The data
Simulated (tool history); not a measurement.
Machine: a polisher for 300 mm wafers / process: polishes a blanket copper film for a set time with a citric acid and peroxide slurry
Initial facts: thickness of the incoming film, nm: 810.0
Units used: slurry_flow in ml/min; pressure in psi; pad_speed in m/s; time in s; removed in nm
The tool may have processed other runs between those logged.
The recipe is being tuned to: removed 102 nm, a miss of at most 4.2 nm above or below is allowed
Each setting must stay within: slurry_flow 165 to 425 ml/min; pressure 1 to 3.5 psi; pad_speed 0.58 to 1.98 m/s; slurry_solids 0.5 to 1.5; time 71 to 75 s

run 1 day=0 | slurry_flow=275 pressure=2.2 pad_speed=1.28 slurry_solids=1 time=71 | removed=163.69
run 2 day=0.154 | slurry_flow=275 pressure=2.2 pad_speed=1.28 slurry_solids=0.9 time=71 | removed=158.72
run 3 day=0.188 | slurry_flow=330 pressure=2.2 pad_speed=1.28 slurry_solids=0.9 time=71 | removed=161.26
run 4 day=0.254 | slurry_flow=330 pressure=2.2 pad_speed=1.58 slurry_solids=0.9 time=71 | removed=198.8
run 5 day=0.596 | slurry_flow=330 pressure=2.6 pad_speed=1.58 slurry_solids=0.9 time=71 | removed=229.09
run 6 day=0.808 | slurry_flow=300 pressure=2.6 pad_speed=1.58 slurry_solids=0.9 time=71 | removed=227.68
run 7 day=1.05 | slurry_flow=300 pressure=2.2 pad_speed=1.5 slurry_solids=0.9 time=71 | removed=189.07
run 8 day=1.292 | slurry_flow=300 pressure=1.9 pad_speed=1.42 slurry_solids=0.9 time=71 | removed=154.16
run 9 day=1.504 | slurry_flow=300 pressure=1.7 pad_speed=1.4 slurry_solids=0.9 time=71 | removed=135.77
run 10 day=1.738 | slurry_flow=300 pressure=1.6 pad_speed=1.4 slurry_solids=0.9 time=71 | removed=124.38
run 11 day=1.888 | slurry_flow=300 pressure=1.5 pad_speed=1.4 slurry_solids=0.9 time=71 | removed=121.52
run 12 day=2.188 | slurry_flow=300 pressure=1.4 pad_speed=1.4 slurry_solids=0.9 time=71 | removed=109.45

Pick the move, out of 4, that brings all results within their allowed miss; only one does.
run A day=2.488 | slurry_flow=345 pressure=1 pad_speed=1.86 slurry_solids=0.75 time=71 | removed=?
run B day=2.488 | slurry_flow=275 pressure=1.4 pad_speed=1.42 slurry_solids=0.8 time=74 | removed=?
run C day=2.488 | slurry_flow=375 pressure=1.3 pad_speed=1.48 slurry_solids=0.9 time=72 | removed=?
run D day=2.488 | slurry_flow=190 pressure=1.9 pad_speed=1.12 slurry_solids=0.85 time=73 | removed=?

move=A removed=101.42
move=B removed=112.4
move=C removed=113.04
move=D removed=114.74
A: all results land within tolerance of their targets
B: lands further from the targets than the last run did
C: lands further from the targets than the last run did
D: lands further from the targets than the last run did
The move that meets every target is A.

Activity
Repeat exactly the lines of the data from the first one through the line with "The tool may", both of them included.

Result
Simulated (tool history); not a measurement.
Machine: a polisher for 300 mm wafers / process: polishes a blanket copper film for a set time with a citric acid and peroxide slurry
Initial facts: thickness of the incoming film, nm: 810.0
Units used: slurry_flow in ml/min; pressure in psi; pad_speed in m/s; time in s; removed in nm
The tool may have processed other runs between those logged.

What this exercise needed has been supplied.